**Assignment**
Reproduce the records word for word, from the first line to the line containing "start-h: start of".

====== Dataset extract

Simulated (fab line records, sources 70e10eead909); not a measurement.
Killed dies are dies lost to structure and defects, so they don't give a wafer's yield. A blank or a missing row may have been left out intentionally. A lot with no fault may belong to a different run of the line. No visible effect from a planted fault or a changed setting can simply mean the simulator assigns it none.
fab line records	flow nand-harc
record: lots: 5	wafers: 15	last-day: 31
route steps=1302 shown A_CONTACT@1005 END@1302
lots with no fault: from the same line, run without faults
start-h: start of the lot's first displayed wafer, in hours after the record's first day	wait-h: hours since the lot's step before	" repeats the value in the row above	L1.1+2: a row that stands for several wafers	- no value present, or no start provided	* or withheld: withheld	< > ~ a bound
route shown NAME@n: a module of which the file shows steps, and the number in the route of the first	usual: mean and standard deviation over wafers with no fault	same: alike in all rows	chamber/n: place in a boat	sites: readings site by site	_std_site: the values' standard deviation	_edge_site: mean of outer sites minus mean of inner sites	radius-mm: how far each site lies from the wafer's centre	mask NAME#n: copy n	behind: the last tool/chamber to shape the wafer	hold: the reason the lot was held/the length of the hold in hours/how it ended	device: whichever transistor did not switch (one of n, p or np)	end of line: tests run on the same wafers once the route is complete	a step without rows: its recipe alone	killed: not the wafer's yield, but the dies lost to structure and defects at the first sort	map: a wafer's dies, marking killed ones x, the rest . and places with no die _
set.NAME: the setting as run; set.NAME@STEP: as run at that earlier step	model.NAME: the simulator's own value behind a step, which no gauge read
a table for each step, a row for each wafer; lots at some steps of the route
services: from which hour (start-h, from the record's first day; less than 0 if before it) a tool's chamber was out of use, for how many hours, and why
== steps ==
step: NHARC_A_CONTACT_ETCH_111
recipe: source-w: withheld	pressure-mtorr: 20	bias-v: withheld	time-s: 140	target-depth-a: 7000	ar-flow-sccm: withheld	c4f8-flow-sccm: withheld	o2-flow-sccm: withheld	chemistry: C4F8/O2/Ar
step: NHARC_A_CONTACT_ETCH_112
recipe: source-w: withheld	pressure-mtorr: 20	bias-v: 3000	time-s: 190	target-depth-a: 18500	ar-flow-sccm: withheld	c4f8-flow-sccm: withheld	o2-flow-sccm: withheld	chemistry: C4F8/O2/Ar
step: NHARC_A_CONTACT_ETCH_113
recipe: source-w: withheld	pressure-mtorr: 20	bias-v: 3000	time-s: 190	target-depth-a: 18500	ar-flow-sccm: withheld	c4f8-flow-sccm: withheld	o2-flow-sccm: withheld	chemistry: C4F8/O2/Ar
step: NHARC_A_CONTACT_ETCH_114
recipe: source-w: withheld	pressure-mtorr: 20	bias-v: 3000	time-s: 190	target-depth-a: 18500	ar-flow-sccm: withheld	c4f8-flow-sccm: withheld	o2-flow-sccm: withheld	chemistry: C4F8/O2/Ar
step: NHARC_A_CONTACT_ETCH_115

============

**Task answer**
Simulated (fab line records, sources 70e10eead909); not a measurement.
Killed dies are dies lost to structure and defects, so they don't give a wafer's yield. A blank or a missing row may have been left out intentionally. A lot with no fault may belong to a different run of the line. No visible effect from a planted fault or a changed setting can simply mean the simulator assigns it none.
fab line records	flow nand-harc
record: lots: 5	wafers: 15	last-day: 31
route steps=1302 shown A_CONTACT@1005 END@1302
lots with no fault: from the same line, run without faults
start-h: start of the lot's first displayed wafer, in hours after the record's first day	wait-h: hours since the lot's step before	" repeats the value in the row above	L1.1+2: a row that stands for several wafers	- no value present, or no start provided	* or withheld: withheld	< > ~ a bound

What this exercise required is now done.